Assigned task. The records below need to be printed in full. Keep each one exact.

=== Dataset excerpts ===

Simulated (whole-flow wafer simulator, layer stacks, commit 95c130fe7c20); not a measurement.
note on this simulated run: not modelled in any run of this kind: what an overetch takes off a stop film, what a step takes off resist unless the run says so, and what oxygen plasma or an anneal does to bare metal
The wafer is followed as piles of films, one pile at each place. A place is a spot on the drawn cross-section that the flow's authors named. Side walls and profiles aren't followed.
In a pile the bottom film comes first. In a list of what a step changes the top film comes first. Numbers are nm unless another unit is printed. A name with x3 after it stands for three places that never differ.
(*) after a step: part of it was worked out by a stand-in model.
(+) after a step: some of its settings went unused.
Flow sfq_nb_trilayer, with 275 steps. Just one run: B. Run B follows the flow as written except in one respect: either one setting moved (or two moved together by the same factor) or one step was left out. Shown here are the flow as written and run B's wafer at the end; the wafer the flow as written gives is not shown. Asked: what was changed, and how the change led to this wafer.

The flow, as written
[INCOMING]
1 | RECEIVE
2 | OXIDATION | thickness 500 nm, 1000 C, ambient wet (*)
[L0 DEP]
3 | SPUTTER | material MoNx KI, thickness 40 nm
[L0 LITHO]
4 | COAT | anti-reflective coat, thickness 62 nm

===

Exercise answer.
Simulated (whole-flow wafer simulator, layer stacks, commit 95c130fe7c20); not a measurement.
note on this simulated run: not modelled in any run of this kind: what an overetch takes off a stop film, what a step takes off resist unless the run says so, and what oxygen plasma or an anneal does to bare metal
The wafer is followed as piles of films, one pile at each place. A place is a spot on the drawn cross-section that the flow's authors named. Side walls and profiles aren't followed.
In a pile the bottom film comes first. In a list of what a step changes the top film comes first. Numbers are nm unless another unit is printed. A name with x3 after it stands for three places that never differ.
(*) after a step: part of it was worked out by a stand-in model.
(+) after a step: some of its settings went unused.
Flow sfq_nb_trilayer, with 275 steps. Just one run: B. Run B follows the flow as written except in one respect: either one setting moved (or two moved together by the same factor) or one step was left out. Shown here are the flow as written and run B's wafer at the end; the wafer the flow as written gives is not shown. Asked: what was changed, and how the change led to this wafer.

The flow, as written
[INCOMING]
1 | RECEIVE
2 | OXIDATION | thickness 500 nm, 1000 C, ambient wet (*)
[L0 DEP]
3 | SPUTTER | material MoNx KI, thickness 40 nm
[L0 LITHO]
4 | COAT | anti-reflective coat, thickness 62 nm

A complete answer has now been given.